→ Exercise
Please reproduce each line of the data below as it stands.

→ Extracted material
= Beginning of Section =
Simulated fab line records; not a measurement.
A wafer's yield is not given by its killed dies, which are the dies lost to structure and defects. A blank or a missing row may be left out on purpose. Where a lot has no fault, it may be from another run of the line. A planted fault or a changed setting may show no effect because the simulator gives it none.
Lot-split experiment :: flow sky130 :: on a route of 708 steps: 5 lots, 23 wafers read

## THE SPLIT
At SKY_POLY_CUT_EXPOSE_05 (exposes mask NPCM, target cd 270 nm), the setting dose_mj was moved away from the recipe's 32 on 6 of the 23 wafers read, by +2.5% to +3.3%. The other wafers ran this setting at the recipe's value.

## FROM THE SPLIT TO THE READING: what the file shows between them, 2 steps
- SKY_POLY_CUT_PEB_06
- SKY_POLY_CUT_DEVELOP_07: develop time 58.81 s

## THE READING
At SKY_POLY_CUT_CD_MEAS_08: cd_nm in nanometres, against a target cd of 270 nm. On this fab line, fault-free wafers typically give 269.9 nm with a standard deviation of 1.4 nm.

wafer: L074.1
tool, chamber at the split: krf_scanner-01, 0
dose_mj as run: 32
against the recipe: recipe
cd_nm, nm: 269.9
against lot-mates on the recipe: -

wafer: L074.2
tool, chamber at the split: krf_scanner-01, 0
= End of Section =

→ Exercise solution
Simulated fab line records; not a measurement.
A wafer's yield is not given by its killed dies, which are the dies lost to structure and defects. A blank or a missing row may be left out on purpose. Where a lot has no fault, it may be from another run of the line. A planted fault or a changed setting may show no effect because the simulator gives it none.
Lot-split experiment :: flow sky130 :: on a route of 708 steps: 5 lots, 23 wafers read

## THE SPLIT
At SKY_POLY_CUT_EXPOSE_05 (exposes mask NPCM, target cd 270 nm), the setting dose_mj was moved away from the recipe's 32 on 6 of the 23 wafers read, by +2.5% to +3.3%. The other wafers ran this setting at the recipe's value.

## FROM THE SPLIT TO THE READING: what the file shows between them, 2 steps
- SKY_POLY_CUT_PEB_06
- SKY_POLY_CUT_DEVELOP_07: develop time 58.81 s

## THE READING
At SKY_POLY_CUT_CD_MEAS_08: cd_nm in nanometres, against a target cd of 270 nm. On this fab line, fault-free wafers typically give 269.9 nm with a standard deviation of 1.4 nm.

wafer: L074.1
tool, chamber at the split: krf_scanner-01, 0
dose_mj as run: 32
against the recipe: recipe
cd_nm, nm: 269.9
against lot-mates on the recipe: -

wafer: L074.2
tool, chamber at the split: krf_scanner-01, 0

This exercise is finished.